Data listing Block Start

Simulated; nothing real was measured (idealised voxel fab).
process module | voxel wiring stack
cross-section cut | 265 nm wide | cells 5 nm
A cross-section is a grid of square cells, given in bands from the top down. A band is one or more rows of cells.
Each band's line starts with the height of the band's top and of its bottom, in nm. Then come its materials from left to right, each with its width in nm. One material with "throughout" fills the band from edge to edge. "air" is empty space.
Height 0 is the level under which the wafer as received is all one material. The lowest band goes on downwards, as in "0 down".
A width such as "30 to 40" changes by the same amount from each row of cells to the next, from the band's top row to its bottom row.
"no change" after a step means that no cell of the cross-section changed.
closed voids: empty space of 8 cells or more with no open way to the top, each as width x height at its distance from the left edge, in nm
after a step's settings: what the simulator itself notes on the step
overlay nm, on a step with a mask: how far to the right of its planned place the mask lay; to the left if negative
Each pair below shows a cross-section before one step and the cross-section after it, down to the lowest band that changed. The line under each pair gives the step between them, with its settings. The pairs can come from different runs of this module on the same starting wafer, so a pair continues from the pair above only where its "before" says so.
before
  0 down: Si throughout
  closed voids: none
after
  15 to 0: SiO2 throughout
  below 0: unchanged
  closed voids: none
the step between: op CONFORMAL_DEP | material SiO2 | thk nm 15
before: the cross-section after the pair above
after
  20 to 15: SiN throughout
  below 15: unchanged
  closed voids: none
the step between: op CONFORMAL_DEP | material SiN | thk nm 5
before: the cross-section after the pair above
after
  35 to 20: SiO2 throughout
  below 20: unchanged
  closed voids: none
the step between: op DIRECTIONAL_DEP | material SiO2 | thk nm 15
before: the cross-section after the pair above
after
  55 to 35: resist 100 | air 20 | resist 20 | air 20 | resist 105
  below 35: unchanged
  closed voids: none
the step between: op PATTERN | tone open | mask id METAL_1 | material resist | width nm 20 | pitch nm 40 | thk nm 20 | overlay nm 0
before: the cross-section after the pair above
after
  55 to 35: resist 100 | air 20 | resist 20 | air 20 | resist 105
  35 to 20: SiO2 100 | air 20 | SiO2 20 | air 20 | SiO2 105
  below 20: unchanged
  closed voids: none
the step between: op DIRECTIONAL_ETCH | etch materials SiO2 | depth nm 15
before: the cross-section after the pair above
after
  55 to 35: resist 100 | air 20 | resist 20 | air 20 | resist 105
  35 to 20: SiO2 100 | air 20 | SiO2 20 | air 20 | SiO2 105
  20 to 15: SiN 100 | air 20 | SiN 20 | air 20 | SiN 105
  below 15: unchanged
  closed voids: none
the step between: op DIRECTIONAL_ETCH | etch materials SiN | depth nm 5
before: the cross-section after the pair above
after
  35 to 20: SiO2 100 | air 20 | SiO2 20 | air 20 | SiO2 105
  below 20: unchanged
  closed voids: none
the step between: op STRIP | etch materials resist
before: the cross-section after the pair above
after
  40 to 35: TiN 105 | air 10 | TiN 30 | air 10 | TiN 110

Data listing Block End

▶ [Assigned task]: From the first line of the data above through the line containing "after a step's", set each line down again exactly; include both ends and omit everything else.

▶ [Expected answer]:
Simulated; nothing real was measured (idealised voxel fab).
process module | voxel wiring stack
cross-section cut | 265 nm wide | cells 5 nm
A cross-section is a grid of square cells, given in bands from the top down. A band is one or more rows of cells.
Each band's line starts with the height of the band's top and of its bottom, in nm. Then come its materials from left to right, each with its width in nm. One material with "throughout" fills the band from edge to edge. "air" is empty space.
Height 0 is the level under which the wafer as received is all one material. The lowest band goes on downwards, as in "0 down".
A width such as "30 to 40" changes by the same amount from each row of cells to the next, from the band's top row to its bottom row.
"no change" after a step means that no cell of the cross-section changed.
closed voids: empty space of 8 cells or more with no open way to the top, each as width x height at its distance from the left edge, in nm
after a step's settings: what the simulator itself notes on the step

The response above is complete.